★ ★ ★ ★ ★ ★ ★

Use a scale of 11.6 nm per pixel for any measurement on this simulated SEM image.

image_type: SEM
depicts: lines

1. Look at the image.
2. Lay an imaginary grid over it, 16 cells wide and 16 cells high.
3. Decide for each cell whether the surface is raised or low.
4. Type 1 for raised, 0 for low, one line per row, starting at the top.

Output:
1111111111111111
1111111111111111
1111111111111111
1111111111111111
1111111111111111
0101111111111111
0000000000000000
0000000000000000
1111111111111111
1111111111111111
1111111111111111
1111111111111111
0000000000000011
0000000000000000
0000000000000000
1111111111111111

★ ★ ★ ★ ★ ★ ★

**Work instruction**
Retype, exactly as written, everything from the first line of the data above through the line containing "0101111111111111". Nothing else should appear.

**Exercise response**
Use a scale of 11.6 nm per pixel for any measurement on this simulated SEM image.

image_type: SEM
depicts: lines

1. Look at the image.
2. Lay an imaginary grid over it, 16 cells wide and 16 cells high.
3. Decide for each cell whether the surface is raised or low.
4. Type 1 for raised, 0 for low, one line per row, starting at the top.

Output:
1111111111111111
1111111111111111
1111111111111111
1111111111111111
1111111111111111
0101111111111111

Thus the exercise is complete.